_Activity:_
Only the lines from the start of the data through the one containing "route steps=325 shown" belong in your answer; return them exactly.

========

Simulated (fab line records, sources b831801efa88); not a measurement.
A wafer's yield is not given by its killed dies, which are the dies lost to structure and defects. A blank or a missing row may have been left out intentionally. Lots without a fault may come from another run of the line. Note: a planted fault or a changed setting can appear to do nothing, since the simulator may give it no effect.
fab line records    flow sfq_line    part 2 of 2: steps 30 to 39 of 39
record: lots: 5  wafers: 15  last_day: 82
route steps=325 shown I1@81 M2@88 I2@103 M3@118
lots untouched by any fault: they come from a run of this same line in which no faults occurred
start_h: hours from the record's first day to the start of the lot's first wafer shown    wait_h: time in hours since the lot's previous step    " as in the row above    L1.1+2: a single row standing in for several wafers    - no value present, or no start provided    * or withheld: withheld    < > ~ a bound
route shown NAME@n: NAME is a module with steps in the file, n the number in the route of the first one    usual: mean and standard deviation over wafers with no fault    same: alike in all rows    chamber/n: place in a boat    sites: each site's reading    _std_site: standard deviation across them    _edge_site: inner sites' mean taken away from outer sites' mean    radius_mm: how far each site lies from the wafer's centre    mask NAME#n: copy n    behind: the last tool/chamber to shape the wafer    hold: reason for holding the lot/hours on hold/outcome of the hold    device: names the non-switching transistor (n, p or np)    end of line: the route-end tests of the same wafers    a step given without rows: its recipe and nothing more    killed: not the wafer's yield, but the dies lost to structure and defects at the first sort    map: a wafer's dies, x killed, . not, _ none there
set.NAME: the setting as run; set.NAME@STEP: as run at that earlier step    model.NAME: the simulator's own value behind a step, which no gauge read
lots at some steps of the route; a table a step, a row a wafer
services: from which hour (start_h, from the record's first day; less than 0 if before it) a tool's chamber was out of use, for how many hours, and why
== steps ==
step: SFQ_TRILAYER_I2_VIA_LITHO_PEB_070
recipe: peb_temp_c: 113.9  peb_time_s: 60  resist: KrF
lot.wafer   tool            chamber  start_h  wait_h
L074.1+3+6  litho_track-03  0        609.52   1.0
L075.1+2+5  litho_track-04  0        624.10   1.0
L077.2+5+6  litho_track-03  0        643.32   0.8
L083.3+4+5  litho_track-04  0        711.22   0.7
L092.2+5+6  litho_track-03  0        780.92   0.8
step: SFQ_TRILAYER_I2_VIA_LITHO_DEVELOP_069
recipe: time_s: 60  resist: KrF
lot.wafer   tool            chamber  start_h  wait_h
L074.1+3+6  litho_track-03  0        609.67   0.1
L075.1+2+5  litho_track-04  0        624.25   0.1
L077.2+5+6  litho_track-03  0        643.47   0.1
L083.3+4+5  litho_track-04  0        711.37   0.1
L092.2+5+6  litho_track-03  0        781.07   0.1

========

_Exercise output:_
Simulated (fab line records, sources b831801efa88); not a measurement.
A wafer's yield is not given by its killed dies, which are the dies lost to structure and defects. A blank or a missing row may have been left out intentionally. Lots without a fault may come from another run of the line. Note: a planted fault or a changed setting can appear to do nothing, since the simulator may give it no effect.
fab line records    flow sfq_line    part 2 of 2: steps 30 to 39 of 39
record: lots: 5  wafers: 15  last_day: 82
route steps=325 shown I1@81 M2@88 I2@103 M3@118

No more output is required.